**Supplied records:**
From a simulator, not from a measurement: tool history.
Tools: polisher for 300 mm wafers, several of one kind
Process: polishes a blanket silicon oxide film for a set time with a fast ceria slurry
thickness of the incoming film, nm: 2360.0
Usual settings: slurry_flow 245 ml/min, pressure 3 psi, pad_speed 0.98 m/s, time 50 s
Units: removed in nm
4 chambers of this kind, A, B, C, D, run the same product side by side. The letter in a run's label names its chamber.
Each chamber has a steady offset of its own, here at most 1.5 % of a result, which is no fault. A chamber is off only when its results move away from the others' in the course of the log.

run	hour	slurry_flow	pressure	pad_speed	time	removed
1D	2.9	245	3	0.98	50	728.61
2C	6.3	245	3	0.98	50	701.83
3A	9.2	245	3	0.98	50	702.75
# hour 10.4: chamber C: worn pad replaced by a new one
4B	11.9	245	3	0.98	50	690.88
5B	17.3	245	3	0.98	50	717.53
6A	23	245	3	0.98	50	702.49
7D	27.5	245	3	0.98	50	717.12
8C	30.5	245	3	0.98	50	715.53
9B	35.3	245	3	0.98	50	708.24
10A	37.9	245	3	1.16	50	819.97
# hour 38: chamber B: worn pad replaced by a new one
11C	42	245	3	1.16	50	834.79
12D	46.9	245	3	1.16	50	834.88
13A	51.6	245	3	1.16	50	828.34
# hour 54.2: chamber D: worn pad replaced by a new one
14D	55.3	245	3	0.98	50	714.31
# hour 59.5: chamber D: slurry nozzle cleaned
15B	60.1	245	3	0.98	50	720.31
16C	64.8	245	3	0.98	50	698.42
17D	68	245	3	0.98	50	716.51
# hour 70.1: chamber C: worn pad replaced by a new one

**Work instruction:** Where the line holding "Usual settings: slurry_flow" appears in the listing above, start reproducing exactly, and end with the line holding "4 chambers of".

**Your solution:**
Usual settings: slurry_flow 245 ml/min, pressure 3 psi, pad_speed 0.98 m/s, time 50 s
Units: removed in nm
4 chambers of this kind, A, B, C, D, run the same product side by side. The letter in a run's label names its chamber.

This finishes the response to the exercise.